▶ _Assigned task_
Copy every entry below, exactly and in full.

▶ _Listed records_
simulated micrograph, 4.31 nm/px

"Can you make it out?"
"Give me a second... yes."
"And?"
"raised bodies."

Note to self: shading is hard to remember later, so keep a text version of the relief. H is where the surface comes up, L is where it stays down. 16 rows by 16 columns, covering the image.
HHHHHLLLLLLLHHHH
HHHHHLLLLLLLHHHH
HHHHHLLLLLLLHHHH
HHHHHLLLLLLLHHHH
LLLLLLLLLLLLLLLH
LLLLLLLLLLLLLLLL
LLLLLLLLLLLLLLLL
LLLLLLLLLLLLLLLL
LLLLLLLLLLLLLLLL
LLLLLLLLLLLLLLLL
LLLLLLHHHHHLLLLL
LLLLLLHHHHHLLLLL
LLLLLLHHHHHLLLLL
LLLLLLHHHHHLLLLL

▶ _Task answer_
simulated micrograph, 4.31 nm/px

"Can you make it out?"
"Give me a second... yes."
"And?"
"raised bodies."

Note to self: shading is hard to remember later, so keep a text version of the relief. H is where the surface comes up, L is where it stays down. 16 rows by 16 columns, covering the image.
HHHHHLLLLLLLHHHH
HHHHHLLLLLLLHHHH
HHHHHLLLLLLLHHHH
HHHHHLLLLLLLHHHH
LLLLLLLLLLLLLLLH
LLLLLLLLLLLLLLLL
LLLLLLLLLLLLLLLL
LLLLLLLLLLLLLLLL
LLLLLLLLLLLLLLLL
LLLLLLLLLLLLLLLL
LLLLLLHHHHHLLLLL
LLLLLLHHHHHLLLLL
LLLLLLHHHHHLLLLL
LLLLLLHHHHHLLLLL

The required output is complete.